▸ **Record extracts**:
□ □ □

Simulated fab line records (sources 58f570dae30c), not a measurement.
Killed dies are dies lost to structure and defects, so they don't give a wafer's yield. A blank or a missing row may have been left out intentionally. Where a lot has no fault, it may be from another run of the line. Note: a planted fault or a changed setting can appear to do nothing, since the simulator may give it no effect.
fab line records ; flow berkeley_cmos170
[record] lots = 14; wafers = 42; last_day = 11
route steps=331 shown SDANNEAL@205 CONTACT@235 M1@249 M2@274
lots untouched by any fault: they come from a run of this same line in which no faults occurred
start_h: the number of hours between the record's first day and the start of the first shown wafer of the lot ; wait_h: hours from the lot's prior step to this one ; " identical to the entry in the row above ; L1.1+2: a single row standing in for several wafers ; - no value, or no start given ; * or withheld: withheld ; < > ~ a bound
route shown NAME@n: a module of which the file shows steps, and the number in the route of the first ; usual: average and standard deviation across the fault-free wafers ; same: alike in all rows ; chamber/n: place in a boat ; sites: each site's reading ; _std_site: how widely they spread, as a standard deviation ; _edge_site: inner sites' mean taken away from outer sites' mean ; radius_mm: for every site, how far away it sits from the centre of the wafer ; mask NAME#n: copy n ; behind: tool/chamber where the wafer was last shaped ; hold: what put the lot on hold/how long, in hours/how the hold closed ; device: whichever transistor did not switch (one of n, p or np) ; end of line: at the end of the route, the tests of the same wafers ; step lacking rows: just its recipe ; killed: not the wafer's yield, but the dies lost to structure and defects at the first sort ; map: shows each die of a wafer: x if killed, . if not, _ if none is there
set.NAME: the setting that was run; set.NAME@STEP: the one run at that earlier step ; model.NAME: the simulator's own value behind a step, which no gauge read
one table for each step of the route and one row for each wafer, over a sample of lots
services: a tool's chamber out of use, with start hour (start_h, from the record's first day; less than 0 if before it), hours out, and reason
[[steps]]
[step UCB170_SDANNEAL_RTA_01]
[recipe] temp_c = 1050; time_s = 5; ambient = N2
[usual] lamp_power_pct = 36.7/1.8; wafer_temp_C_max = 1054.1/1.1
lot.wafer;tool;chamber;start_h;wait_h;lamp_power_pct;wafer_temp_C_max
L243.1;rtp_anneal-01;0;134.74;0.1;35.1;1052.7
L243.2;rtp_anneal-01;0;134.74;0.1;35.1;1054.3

□ □ □

▸ **Work instruction**:
Only the lines from the start of the data to the line holding "route shown NAME@n: a" are wanted; return them exactly, both ends included.

▸ **Written answer**:
Simulated fab line records (sources 58f570dae30c), not a measurement.
Killed dies are dies lost to structure and defects, so they don't give a wafer's yield. A blank or a missing row may have been left out intentionally. Where a lot has no fault, it may be from another run of the line. Note: a planted fault or a changed setting can appear to do nothing, since the simulator may give it no effect.
fab line records ; flow berkeley_cmos170
[record] lots = 14; wafers = 42; last_day = 11
route steps=331 shown SDANNEAL@205 CONTACT@235 M1@249 M2@274
lots untouched by any fault: they come from a run of this same line in which no faults occurred
start_h: the number of hours between the record's first day and the start of the first shown wafer of the lot ; wait_h: hours from the lot's prior step to this one ; " identical to the entry in the row above ; L1.1+2: a single row standing in for several wafers ; - no value, or no start given ; * or withheld: withheld ; < > ~ a bound
route shown NAME@n: a module of which the file shows steps, and the number in the route of the first ; usual: average and standard deviation across the fault-free wafers ; same: alike in all rows ; chamber/n: place in a boat ; sites: each site's reading ; _std_site: how widely they spread, as a standard deviation ; _edge_site: inner sites' mean taken away from outer sites' mean ; radius_mm: for every site, how far away it sits from the centre of the wafer ; mask NAME#n: copy n ; behind: tool/chamber where the wafer was last shaped ; hold: what put the lot on hold/how long, in hours/how the hold closed ; device: whichever transistor did not switch (one of n, p or np) ; end of line: at the end of the route, the tests of the same wafers ; step lacking rows: just its recipe ; killed: not the wafer's yield, but the dies lost to structure and defects at the first sort ; map: shows each die of a wafer: x if killed, . if not, _ if none is there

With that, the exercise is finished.